:::

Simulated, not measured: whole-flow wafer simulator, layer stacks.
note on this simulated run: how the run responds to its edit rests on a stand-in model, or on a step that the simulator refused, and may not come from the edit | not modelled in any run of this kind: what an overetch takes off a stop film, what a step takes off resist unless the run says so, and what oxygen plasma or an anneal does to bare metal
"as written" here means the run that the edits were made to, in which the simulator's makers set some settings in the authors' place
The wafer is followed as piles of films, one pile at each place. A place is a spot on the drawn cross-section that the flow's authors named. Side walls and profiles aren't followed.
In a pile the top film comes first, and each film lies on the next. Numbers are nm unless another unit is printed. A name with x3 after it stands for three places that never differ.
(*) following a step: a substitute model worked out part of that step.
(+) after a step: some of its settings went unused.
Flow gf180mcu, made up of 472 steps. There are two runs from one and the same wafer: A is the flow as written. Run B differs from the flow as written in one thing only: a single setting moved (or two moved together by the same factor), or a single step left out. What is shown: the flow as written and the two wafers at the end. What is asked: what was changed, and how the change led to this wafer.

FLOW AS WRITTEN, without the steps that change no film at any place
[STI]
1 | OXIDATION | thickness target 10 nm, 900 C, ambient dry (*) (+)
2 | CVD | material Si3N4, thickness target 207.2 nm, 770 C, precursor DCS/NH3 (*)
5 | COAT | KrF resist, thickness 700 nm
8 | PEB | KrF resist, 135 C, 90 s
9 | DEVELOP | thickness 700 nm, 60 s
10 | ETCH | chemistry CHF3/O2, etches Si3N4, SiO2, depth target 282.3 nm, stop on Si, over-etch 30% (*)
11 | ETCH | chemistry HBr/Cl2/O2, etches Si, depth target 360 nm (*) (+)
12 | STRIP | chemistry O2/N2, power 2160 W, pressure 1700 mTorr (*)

:::

> _ASSIGNMENT_: Transcribe, exactly and without additions, the lines of the records above, beginning with the line that contains "FLOW AS WRITTEN, without" and ending with the line that contains "5 | COAT | KrF resist, thickness 700 nm", both included.

> _ANSWER SECTION_:
FLOW AS WRITTEN, without the steps that change no film at any place
[STI]
1 | OXIDATION | thickness target 10 nm, 900 C, ambient dry (*) (+)
2 | CVD | material Si3N4, thickness target 207.2 nm, 770 C, precursor DCS/NH3 (*)
5 | COAT | KrF resist, thickness 700 nm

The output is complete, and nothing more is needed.